After locating the line that contains "step 15, CLEAN" in the data below, set down exactly that line and each one after it through the line that contains "step 22, WET", and nothing more.

***

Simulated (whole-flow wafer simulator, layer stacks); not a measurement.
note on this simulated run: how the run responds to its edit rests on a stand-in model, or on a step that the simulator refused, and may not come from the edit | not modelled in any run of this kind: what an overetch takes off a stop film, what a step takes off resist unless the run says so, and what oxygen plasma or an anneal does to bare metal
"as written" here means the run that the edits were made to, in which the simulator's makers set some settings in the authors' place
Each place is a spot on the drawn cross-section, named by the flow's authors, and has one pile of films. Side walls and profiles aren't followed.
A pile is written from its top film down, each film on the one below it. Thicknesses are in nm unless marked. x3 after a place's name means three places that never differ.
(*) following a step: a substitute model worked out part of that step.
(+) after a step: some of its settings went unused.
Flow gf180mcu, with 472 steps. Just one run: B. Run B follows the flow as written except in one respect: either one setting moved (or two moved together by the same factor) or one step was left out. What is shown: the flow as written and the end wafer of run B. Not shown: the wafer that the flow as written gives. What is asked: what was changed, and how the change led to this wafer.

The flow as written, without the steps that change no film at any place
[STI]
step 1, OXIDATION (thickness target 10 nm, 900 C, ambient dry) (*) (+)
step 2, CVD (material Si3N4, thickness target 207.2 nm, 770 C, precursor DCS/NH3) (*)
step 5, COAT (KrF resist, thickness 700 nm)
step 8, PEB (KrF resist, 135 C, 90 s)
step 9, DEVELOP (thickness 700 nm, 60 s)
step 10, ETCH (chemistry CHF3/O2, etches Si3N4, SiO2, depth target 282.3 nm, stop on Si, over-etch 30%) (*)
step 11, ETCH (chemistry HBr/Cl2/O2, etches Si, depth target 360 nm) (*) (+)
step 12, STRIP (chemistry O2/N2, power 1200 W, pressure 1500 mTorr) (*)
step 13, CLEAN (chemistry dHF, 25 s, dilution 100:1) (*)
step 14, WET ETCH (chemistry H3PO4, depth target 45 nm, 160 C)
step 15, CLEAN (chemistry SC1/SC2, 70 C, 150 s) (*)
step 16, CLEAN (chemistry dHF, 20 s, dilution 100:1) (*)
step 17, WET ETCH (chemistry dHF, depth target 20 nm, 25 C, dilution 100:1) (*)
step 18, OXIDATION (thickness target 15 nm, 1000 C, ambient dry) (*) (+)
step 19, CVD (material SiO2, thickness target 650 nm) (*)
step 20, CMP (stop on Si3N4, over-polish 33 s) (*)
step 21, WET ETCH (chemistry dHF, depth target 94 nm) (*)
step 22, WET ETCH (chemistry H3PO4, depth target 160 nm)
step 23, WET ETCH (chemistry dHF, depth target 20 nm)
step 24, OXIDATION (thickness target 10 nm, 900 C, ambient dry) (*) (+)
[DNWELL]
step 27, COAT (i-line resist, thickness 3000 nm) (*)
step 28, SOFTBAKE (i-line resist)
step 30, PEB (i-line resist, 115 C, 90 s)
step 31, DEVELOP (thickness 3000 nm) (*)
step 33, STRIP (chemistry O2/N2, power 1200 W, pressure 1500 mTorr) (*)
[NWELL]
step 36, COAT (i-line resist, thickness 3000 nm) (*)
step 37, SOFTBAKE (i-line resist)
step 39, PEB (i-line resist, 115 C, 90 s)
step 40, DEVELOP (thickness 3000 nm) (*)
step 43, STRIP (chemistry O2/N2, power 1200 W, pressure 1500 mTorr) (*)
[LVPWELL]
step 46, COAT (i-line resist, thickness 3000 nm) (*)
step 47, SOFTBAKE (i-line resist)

***

Response -
step 15, CLEAN (chemistry SC1/SC2, 70 C, 150 s) (*)
step 16, CLEAN (chemistry dHF, 20 s, dilution 100:1) (*)
step 17, WET ETCH (chemistry dHF, depth target 20 nm, 25 C, dilution 100:1) (*)
step 18, OXIDATION (thickness target 15 nm, 1000 C, ambient dry) (*) (+)
step 19, CVD (material SiO2, thickness target 650 nm) (*)
step 20, CMP (stop on Si3N4, over-polish 33 s) (*)
step 21, WET ETCH (chemistry dHF, depth target 94 nm) (*)
step 22, WET ETCH (chemistry H3PO4, depth target 160 nm)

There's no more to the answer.